Recorded data
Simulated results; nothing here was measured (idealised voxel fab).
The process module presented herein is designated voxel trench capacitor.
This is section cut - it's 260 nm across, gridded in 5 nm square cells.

Action item
The answer must be a verbatim transcription of the entries above, from the first line through the line that contains "The process module", and nothing more.

Task answer
Simulated results; nothing here was measured (idealised voxel fab).
The process module presented herein is designated voxel trench capacitor.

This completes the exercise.